> [Work task]: Print out all of the data below, keeping it identical to the original.

> [The data]:
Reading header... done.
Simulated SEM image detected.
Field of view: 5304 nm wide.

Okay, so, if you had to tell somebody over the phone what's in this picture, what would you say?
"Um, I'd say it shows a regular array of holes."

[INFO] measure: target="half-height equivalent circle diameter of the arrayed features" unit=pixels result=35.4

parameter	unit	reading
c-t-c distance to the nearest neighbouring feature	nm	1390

> [Answer space]:
Reading header... done.
Simulated SEM image detected.
Field of view: 5304 nm wide.

Okay, so, if you had to tell somebody over the phone what's in this picture, what would you say?
"Um, I'd say it shows a regular array of holes."

[INFO] measure: target="half-height equivalent circle diameter of the arrayed features" unit=pixels result=35.4

parameter	unit	reading
c-t-c distance to the nearest neighbouring feature	nm	1390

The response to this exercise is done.